[Records supplied]:
####
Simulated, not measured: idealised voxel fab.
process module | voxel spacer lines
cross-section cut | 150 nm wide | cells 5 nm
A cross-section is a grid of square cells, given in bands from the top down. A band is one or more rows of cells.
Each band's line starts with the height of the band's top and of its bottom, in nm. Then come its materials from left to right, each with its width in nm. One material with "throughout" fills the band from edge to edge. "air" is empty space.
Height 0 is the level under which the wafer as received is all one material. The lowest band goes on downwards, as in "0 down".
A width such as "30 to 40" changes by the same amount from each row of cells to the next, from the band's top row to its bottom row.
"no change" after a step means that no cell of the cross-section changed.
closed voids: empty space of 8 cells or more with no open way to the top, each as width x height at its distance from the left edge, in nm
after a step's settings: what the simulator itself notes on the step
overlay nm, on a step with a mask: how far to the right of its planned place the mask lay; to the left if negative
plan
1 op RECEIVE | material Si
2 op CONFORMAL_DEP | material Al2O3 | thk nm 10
####

[Work request]:
Hand back the listing exactly. Include every line.

[Expected answer]:
Simulated, not measured: idealised voxel fab.
process module | voxel spacer lines
cross-section cut | 150 nm wide | cells 5 nm
A cross-section is a grid of square cells, given in bands from the top down. A band is one or more rows of cells.
Each band's line starts with the height of the band's top and of its bottom, in nm. Then come its materials from left to right, each with its width in nm. One material with "throughout" fills the band from edge to edge. "air" is empty space.
Height 0 is the level under which the wafer as received is all one material. The lowest band goes on downwards, as in "0 down".
A width such as "30 to 40" changes by the same amount from each row of cells to the next, from the band's top row to its bottom row.
"no change" after a step means that no cell of the cross-section changed.
closed voids: empty space of 8 cells or more with no open way to the top, each as width x height at its distance from the left edge, in nm
after a step's settings: what the simulator itself notes on the step
overlay nm, on a step with a mask: how far to the right of its planned place the mask lay; to the left if negative
plan
1 op RECEIVE | material Si
2 op CONFORMAL_DEP | material Al2O3 | thk nm 10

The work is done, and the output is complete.